* **Work order**
Retype exactly the lines below, beginning with the first and ending with the line where "Fill in the blank." appears.

* **Provided material**
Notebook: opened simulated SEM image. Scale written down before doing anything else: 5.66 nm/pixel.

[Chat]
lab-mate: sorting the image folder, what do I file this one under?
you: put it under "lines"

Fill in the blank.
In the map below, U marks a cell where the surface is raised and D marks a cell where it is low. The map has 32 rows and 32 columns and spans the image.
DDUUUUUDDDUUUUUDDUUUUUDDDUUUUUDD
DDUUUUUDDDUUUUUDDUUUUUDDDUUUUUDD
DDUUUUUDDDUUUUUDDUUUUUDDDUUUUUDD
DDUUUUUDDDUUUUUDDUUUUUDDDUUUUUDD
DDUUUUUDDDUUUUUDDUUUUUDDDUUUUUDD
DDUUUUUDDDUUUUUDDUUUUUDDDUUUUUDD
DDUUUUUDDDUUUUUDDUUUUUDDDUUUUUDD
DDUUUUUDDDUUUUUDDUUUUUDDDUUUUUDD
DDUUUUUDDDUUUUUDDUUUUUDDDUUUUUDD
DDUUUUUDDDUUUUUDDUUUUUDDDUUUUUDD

* **Exercise solution**
Notebook: opened simulated SEM image. Scale written down before doing anything else: 5.66 nm/pixel.

[Chat]
lab-mate: sorting the image folder, what do I file this one under?
you: put it under "lines"

Fill in the blank.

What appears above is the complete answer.